DATASET EXCERPTS:
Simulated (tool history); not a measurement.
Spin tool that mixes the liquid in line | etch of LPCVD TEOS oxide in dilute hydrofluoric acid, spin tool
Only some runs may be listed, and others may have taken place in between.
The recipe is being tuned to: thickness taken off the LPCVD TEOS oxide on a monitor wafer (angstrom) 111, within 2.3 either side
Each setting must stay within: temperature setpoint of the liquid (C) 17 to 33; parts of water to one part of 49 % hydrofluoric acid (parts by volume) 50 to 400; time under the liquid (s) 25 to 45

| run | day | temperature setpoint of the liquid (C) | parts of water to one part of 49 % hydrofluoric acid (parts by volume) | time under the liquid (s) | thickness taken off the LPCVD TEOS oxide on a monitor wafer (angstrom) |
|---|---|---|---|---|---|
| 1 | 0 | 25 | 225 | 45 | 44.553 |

ACTION ITEM: Copy out the whole listing exactly.

PROBLEM SOLUTION:
Simulated (tool history); not a measurement.
Spin tool that mixes the liquid in line | etch of LPCVD TEOS oxide in dilute hydrofluoric acid, spin tool
Only some runs may be listed, and others may have taken place in between.
The recipe is being tuned to: thickness taken off the LPCVD TEOS oxide on a monitor wafer (angstrom) 111, within 2.3 either side
Each setting must stay within: temperature setpoint of the liquid (C) 17 to 33; parts of water to one part of 49 % hydrofluoric acid (parts by volume) 50 to 400; time under the liquid (s) 25 to 45

| run | day | temperature setpoint of the liquid (C) | parts of water to one part of 49 % hydrofluoric acid (parts by volume) | time under the liquid (s) | thickness taken off the LPCVD TEOS oxide on a monitor wafer (angstrom) |
|---|---|---|---|---|---|
| 1 | 0 | 25 | 225 | 45 | 44.553 |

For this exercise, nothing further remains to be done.